● Work instruction: Produce an exact copy of all the records.

Raw data Start Marker

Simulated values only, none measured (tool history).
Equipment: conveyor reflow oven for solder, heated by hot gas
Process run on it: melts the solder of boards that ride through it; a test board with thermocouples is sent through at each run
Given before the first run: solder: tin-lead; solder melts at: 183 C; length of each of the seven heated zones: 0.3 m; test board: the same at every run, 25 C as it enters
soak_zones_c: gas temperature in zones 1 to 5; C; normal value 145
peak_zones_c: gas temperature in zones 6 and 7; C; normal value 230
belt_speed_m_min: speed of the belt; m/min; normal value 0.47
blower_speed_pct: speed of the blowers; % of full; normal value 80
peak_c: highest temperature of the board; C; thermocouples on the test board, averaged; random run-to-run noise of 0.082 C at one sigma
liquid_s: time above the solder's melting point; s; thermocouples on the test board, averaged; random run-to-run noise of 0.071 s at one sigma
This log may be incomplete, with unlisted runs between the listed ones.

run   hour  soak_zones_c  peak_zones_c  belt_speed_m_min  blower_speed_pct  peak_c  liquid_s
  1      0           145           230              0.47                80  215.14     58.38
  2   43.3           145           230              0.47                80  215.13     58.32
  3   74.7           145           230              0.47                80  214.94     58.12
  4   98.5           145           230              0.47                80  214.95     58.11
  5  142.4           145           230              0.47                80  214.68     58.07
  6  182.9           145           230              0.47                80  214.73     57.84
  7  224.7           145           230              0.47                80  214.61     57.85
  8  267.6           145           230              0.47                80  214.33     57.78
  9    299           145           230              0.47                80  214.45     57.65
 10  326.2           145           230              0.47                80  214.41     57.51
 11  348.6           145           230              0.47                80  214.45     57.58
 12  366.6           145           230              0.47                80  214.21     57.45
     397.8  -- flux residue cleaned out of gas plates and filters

Raw data End Marker

● Exercise response:
Simulated values only, none measured (tool history).
Equipment: conveyor reflow oven for solder, heated by hot gas
Process run on it: melts the solder of boards that ride through it; a test board with thermocouples is sent through at each run
Given before the first run: solder: tin-lead; solder melts at: 183 C; length of each of the seven heated zones: 0.3 m; test board: the same at every run, 25 C as it enters
soak_zones_c: gas temperature in zones 1 to 5; C; normal value 145
peak_zones_c: gas temperature in zones 6 and 7; C; normal value 230
belt_speed_m_min: speed of the belt; m/min; normal value 0.47
blower_speed_pct: speed of the blowers; % of full; normal value 80
peak_c: highest temperature of the board; C; thermocouples on the test board, averaged; random run-to-run noise of 0.082 C at one sigma
liquid_s: time above the solder's melting point; s; thermocouples on the test board, averaged; random run-to-run noise of 0.071 s at one sigma
This log may be incomplete, with unlisted runs between the listed ones.

run   hour  soak_zones_c  peak_zones_c  belt_speed_m_min  blower_speed_pct  peak_c  liquid_s
  1      0           145           230              0.47                80  215.14     58.38
  2   43.3           145           230              0.47                80  215.13     58.32
  3   74.7           145           230              0.47                80  214.94     58.12
  4   98.5           145           230              0.47                80  214.95     58.11
  5  142.4           145           230              0.47                80  214.68     58.07
  6  182.9           145           230              0.47                80  214.73     57.84
  7  224.7           145           230              0.47                80  214.61     57.85
  8  267.6           145           230              0.47                80  214.33     57.78
  9    299           145           230              0.47                80  214.45     57.65
 10  326.2           145           230              0.47                80  214.41     57.51
 11  348.6           145           230              0.47                80  214.45     57.58
 12  366.6           145           230              0.47                80  214.21     57.45
     397.8  -- flux residue cleaned out of gas plates and filters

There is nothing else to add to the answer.